┌─ SUPPLIED INFORMATION

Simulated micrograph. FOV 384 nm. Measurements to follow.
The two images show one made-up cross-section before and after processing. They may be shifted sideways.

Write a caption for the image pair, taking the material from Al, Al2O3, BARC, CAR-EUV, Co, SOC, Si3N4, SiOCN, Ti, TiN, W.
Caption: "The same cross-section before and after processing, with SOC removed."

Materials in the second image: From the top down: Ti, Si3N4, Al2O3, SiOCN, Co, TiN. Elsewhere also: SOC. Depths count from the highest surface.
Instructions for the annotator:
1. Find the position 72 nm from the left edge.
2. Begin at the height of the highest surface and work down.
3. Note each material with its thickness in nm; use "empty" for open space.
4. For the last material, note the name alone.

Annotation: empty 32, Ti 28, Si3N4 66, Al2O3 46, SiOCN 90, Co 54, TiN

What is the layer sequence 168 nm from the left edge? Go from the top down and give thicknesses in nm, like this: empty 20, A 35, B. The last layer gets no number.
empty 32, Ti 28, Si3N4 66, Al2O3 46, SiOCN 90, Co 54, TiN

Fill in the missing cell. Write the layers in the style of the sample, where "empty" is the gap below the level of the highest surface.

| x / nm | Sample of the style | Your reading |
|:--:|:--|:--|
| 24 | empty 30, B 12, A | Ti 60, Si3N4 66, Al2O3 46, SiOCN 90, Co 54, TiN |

└─

### [TASK ITEM]
Return the material exactly as it stands above, but only from its first line to the line containing "Annotation: empty 32, Ti", both ends included.

### [EXERCISE OUTPUT]
Simulated micrograph. FOV 384 nm. Measurements to follow.
The two images show one made-up cross-section before and after processing. They may be shifted sideways.

Write a caption for the image pair, taking the material from Al, Al2O3, BARC, CAR-EUV, Co, SOC, Si3N4, SiOCN, Ti, TiN, W.
Caption: "The same cross-section before and after processing, with SOC removed."

Materials in the second image: From the top down: Ti, Si3N4, Al2O3, SiOCN, Co, TiN. Elsewhere also: SOC. Depths count from the highest surface.
Instructions for the annotator:
1. Find the position 72 nm from the left edge.
2. Begin at the height of the highest surface and work down.
3. Note each material with its thickness in nm; use "empty" for open space.
4. For the last material, note the name alone.

Annotation: empty 32, Ti 28, Si3N4 66, Al2O3 46, SiOCN 90, Co 54, TiN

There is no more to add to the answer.